» WORK ITEM
The expected response is the entire set of entries, copied exactly.

» RECORDS SUPPLIED
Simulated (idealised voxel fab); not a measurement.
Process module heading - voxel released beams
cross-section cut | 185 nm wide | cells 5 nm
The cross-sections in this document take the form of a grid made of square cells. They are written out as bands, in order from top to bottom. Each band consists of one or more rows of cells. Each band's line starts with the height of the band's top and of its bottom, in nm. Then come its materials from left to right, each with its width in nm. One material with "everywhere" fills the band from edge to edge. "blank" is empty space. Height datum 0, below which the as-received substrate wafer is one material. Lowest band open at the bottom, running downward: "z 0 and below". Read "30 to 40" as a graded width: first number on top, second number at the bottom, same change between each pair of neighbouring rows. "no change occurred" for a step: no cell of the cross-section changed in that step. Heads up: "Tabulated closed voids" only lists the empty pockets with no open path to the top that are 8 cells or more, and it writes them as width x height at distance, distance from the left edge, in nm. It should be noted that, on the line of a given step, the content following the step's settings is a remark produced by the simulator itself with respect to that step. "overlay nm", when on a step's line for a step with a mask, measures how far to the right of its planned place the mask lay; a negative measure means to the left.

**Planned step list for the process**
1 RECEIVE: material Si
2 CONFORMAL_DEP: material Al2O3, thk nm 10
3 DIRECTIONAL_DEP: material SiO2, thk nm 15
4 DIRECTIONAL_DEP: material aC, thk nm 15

» YOUR SOLUTION
Simulated (idealised voxel fab); not a measurement.
Process module heading - voxel released beams
cross-section cut | 185 nm wide | cells 5 nm
The cross-sections in this document take the form of a grid made of square cells. They are written out as bands, in order from top to bottom. Each band consists of one or more rows of cells. Each band's line starts with the height of the band's top and of its bottom, in nm. Then come its materials from left to right, each with its width in nm. One material with "everywhere" fills the band from edge to edge. "blank" is empty space. Height datum 0, below which the as-received substrate wafer is one material. Lowest band open at the bottom, running downward: "z 0 and below". Read "30 to 40" as a graded width: first number on top, second number at the bottom, same change between each pair of neighbouring rows. "no change occurred" for a step: no cell of the cross-section changed in that step. Heads up: "Tabulated closed voids" only lists the empty pockets with no open path to the top that are 8 cells or more, and it writes them as width x height at distance, distance from the left edge, in nm. It should be noted that, on the line of a given step, the content following the step's settings is a remark produced by the simulator itself with respect to that step. "overlay nm", when on a step's line for a step with a mask, measures how far to the right of its planned place the mask lay; a negative measure means to the left.

**Planned step list for the process**
1 RECEIVE: material Si
2 CONFORMAL_DEP: material Al2O3, thk nm 10
3 DIRECTIONAL_DEP: material SiO2, thk nm 15
4 DIRECTIONAL_DEP: material aC, thk nm 15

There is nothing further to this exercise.